Record excerpts ::
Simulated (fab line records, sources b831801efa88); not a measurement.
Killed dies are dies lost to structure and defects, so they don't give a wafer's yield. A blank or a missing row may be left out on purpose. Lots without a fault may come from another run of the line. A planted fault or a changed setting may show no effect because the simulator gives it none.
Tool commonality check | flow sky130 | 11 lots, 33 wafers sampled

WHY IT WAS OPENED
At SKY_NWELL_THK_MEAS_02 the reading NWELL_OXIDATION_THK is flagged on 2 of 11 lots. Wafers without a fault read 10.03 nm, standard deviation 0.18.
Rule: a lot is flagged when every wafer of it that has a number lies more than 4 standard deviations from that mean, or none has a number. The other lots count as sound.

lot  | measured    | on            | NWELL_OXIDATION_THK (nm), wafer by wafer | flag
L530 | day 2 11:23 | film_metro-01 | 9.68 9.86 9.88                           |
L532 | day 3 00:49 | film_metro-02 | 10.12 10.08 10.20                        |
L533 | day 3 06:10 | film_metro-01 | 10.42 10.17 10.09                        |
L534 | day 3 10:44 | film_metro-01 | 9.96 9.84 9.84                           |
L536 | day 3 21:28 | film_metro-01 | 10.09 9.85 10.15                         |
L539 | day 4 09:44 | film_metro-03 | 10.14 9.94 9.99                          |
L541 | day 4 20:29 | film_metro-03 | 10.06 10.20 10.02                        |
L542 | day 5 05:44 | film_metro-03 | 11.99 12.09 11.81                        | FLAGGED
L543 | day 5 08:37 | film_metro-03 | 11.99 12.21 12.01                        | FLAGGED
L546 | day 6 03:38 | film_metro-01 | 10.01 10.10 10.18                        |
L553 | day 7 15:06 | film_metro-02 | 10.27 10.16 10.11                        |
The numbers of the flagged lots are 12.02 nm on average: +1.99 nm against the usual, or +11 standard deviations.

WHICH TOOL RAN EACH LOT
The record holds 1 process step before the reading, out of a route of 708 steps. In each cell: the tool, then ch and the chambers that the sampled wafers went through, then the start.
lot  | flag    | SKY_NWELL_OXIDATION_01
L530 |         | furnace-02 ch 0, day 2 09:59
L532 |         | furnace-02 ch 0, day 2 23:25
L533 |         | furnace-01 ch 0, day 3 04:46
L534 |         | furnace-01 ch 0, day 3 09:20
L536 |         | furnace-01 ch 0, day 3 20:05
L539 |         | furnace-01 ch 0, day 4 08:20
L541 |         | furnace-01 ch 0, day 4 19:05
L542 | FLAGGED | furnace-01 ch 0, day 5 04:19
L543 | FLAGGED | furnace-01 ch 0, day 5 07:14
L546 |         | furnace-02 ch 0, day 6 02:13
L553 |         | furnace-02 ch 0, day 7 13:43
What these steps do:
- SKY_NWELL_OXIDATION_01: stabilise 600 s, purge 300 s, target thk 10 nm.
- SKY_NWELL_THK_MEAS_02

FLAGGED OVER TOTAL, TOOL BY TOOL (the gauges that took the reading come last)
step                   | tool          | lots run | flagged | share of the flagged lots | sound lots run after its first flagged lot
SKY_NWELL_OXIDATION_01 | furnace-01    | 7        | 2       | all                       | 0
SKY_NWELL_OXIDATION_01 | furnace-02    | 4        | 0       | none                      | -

Work request :: Reproduce the listing word for word from its first line up to and including the line with "L534 | day 3". Give no other lines.

Task response ::
Simulated (fab line records, sources b831801efa88); not a measurement.
Killed dies are dies lost to structure and defects, so they don't give a wafer's yield. A blank or a missing row may be left out on purpose. Lots without a fault may come from another run of the line. A planted fault or a changed setting may show no effect because the simulator gives it none.
Tool commonality check | flow sky130 | 11 lots, 33 wafers sampled

WHY IT WAS OPENED
At SKY_NWELL_THK_MEAS_02 the reading NWELL_OXIDATION_THK is flagged on 2 of 11 lots. Wafers without a fault read 10.03 nm, standard deviation 0.18.
Rule: a lot is flagged when every wafer of it that has a number lies more than 4 standard deviations from that mean, or none has a number. The other lots count as sound.

lot  | measured    | on            | NWELL_OXIDATION_THK (nm), wafer by wafer | flag
L530 | day 2 11:23 | film_metro-01 | 9.68 9.86 9.88                           |
L532 | day 3 00:49 | film_metro-02 | 10.12 10.08 10.20                        |
L533 | day 3 06:10 | film_metro-01 | 10.42 10.17 10.09                        |
L534 | day 3 10:44 | film_metro-01 | 9.96 9.84 9.84                           |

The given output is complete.